**Required action**
Take the entries that follow and write them out again, word for word.

**Supplied material**
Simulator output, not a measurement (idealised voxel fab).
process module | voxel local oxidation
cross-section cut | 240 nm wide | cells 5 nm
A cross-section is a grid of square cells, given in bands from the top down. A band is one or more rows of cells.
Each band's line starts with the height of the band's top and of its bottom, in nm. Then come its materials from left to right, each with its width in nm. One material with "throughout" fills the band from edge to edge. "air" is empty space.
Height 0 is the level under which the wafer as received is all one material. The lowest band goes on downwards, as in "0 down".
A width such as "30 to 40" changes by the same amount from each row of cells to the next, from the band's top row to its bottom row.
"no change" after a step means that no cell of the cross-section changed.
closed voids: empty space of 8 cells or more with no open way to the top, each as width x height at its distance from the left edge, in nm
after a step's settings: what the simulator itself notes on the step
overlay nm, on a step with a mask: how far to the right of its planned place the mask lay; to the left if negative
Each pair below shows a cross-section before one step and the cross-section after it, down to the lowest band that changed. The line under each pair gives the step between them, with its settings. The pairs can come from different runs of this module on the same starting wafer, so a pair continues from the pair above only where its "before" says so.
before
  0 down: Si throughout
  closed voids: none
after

**Task response**
Simulator output, not a measurement (idealised voxel fab).
process module | voxel local oxidation
cross-section cut | 240 nm wide | cells 5 nm
A cross-section is a grid of square cells, given in bands from the top down. A band is one or more rows of cells.
Each band's line starts with the height of the band's top and of its bottom, in nm. Then come its materials from left to right, each with its width in nm. One material with "throughout" fills the band from edge to edge. "air" is empty space.
Height 0 is the level under which the wafer as received is all one material. The lowest band goes on downwards, as in "0 down".
A width such as "30 to 40" changes by the same amount from each row of cells to the next, from the band's top row to its bottom row.
"no change" after a step means that no cell of the cross-section changed.
closed voids: empty space of 8 cells or more with no open way to the top, each as width x height at its distance from the left edge, in nm
after a step's settings: what the simulator itself notes on the step
overlay nm, on a step with a mask: how far to the right of its planned place the mask lay; to the left if negative
Each pair below shows a cross-section before one step and the cross-section after it, down to the lowest band that changed. The line under each pair gives the step between them, with its settings. The pairs can come from different runs of this module on the same starting wafer, so a pair continues from the pair above only where its "before" says so.
before
  0 down: Si throughout
  closed voids: none
after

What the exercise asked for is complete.